TASK ITEM: Line by line, transcribe the records exactly.

DATA SHOWN:
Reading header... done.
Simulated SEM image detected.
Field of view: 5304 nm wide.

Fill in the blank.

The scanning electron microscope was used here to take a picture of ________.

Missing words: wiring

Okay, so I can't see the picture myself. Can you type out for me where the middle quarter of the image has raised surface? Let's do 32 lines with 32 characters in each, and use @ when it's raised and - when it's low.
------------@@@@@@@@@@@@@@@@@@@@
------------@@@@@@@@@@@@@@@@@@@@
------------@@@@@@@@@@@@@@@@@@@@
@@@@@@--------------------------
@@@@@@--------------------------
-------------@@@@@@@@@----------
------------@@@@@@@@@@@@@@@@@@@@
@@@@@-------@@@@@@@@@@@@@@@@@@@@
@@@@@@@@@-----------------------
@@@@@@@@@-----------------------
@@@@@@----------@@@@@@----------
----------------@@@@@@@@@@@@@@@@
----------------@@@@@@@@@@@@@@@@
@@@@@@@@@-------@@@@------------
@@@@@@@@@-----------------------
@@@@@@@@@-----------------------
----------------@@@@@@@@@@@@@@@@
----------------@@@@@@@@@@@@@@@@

ANSWER SECTION:
Reading header... done.
Simulated SEM image detected.
Field of view: 5304 nm wide.

Fill in the blank.

The scanning electron microscope was used here to take a picture of ________.

Missing words: wiring

Okay, so I can't see the picture myself. Can you type out for me where the middle quarter of the image has raised surface? Let's do 32 lines with 32 characters in each, and use @ when it's raised and - when it's low.
------------@@@@@@@@@@@@@@@@@@@@
------------@@@@@@@@@@@@@@@@@@@@
------------@@@@@@@@@@@@@@@@@@@@
@@@@@@--------------------------
@@@@@@--------------------------
-------------@@@@@@@@@----------
------------@@@@@@@@@@@@@@@@@@@@
@@@@@-------@@@@@@@@@@@@@@@@@@@@
@@@@@@@@@-----------------------
@@@@@@@@@-----------------------
@@@@@@----------@@@@@@----------
----------------@@@@@@@@@@@@@@@@
----------------@@@@@@@@@@@@@@@@
@@@@@@@@@-------@@@@------------
@@@@@@@@@-----------------------
@@@@@@@@@-----------------------
----------------@@@@@@@@@@@@@@@@
----------------@@@@@@@@@@@@@@@@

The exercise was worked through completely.